**REQUIRED ACTION:**
Using the entries below, write out the line with "the cross-section changed.", the line with "closed voids: empty", and every line in between, exactly as each is written.

**DATA UNDER STUDY:**
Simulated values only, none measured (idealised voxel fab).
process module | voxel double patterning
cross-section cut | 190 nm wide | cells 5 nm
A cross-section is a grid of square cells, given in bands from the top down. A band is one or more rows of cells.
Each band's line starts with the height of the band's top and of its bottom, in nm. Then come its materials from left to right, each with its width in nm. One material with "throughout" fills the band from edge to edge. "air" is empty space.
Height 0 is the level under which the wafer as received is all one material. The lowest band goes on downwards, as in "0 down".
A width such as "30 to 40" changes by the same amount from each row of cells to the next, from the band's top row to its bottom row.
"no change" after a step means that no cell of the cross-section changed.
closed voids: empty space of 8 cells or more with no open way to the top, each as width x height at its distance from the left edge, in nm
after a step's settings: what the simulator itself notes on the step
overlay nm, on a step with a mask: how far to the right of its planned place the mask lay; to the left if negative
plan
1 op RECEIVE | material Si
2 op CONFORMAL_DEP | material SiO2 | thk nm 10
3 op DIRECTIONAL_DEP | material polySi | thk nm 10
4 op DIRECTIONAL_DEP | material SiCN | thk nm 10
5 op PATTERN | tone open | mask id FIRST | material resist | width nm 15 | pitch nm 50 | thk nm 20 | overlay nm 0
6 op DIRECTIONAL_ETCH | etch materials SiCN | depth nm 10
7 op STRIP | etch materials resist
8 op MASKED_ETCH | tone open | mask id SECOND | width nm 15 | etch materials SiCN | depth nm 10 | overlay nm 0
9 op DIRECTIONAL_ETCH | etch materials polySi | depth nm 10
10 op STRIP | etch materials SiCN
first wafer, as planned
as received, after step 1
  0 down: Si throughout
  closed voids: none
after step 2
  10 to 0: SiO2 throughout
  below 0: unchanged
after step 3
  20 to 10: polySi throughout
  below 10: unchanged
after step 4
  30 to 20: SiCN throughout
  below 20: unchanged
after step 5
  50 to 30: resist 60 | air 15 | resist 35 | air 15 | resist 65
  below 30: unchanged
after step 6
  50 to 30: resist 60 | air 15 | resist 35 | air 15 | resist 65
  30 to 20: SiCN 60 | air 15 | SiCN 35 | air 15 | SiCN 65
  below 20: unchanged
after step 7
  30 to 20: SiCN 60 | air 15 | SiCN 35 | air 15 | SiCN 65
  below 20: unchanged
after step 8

**RESPONSE BOX:**
"no change" after a step means that no cell of the cross-section changed.
closed voids: empty space of 8 cells or more with no open way to the top, each as width x height at its distance from the left edge, in nm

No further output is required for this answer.